**Source data:**
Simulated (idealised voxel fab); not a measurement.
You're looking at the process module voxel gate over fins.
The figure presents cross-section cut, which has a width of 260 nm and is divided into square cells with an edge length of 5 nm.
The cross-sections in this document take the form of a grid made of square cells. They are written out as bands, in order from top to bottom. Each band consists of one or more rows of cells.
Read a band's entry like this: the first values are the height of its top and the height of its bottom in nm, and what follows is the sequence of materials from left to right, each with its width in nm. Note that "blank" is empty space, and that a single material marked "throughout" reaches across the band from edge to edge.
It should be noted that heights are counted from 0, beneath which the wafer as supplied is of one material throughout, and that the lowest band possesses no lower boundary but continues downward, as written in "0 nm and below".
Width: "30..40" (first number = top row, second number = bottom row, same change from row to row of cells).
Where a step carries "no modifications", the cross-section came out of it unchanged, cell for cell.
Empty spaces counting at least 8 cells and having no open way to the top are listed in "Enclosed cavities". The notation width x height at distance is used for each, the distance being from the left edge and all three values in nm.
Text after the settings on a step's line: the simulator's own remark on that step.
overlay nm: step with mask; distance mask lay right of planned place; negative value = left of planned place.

**Required action:** Each record above, from first to last, should be written out again exactly.

**Reply:**
Simulated (idealised voxel fab); not a measurement.
You're looking at the process module voxel gate over fins.
The figure presents cross-section cut, which has a width of 260 nm and is divided into square cells with an edge length of 5 nm.
The cross-sections in this document take the form of a grid made of square cells. They are written out as bands, in order from top to bottom. Each band consists of one or more rows of cells.
Read a band's entry like this: the first values are the height of its top and the height of its bottom in nm, and what follows is the sequence of materials from left to right, each with its width in nm. Note that "blank" is empty space, and that a single material marked "throughout" reaches across the band from edge to edge.
It should be noted that heights are counted from 0, beneath which the wafer as supplied is of one material throughout, and that the lowest band possesses no lower boundary but continues downward, as written in "0 nm and below".
Width: "30..40" (first number = top row, second number = bottom row, same change from row to row of cells).
Where a step carries "no modifications", the cross-section came out of it unchanged, cell for cell.
Empty spaces counting at least 8 cells and having no open way to the top are listed in "Enclosed cavities". The notation width x height at distance is used for each, the distance being from the left edge and all three values in nm.
Text after the settings on a step's line: the simulator's own remark on that step.
overlay nm: step with mask; distance mask lay right of planned place; negative value = left of planned place.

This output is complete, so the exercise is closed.